BRIEF: After finding the line containing "record lots=12 wafers=36 last-day=51" below, please output that line and each following one through the line containing "start-h: the number", exactly as written.

RECORDS SHOWN:
*** Block opens ***

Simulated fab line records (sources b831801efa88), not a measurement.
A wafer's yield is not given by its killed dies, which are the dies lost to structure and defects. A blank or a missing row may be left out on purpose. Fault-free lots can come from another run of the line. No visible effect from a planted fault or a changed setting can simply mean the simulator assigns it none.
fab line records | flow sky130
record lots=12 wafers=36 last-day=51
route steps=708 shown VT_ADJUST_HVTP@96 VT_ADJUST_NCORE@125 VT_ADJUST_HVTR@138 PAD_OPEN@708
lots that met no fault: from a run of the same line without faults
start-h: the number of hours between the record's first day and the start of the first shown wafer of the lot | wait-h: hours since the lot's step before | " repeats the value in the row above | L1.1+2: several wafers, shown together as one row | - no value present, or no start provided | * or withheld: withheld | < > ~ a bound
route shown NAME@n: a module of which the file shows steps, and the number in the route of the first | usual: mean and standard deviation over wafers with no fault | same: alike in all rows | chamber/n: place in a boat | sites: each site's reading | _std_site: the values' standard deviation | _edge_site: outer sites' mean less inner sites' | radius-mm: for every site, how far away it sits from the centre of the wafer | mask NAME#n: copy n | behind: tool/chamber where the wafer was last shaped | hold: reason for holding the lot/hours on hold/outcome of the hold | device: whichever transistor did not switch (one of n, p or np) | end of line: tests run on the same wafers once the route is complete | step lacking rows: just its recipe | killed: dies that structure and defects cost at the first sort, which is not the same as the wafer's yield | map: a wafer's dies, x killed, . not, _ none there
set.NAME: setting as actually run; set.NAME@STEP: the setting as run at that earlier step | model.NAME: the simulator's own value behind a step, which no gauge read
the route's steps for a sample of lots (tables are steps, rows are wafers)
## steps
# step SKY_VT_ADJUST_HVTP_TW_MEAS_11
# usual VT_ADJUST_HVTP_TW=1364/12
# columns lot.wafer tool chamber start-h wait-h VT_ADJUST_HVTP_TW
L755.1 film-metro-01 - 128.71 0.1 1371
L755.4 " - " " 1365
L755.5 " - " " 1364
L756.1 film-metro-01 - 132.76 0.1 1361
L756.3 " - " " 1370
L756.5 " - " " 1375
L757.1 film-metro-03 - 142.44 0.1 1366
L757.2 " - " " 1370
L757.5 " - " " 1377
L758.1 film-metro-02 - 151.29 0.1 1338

*** Block closes ***

SOLUTION:
record lots=12 wafers=36 last-day=51
route steps=708 shown VT_ADJUST_HVTP@96 VT_ADJUST_NCORE@125 VT_ADJUST_HVTR@138 PAD_OPEN@708
lots that met no fault: from a run of the same line without faults
start-h: the number of hours between the record's first day and the start of the first shown wafer of the lot | wait-h: hours since the lot's step before | " repeats the value in the row above | L1.1+2: several wafers, shown together as one row | - no value present, or no start provided | * or withheld: withheld | < > ~ a bound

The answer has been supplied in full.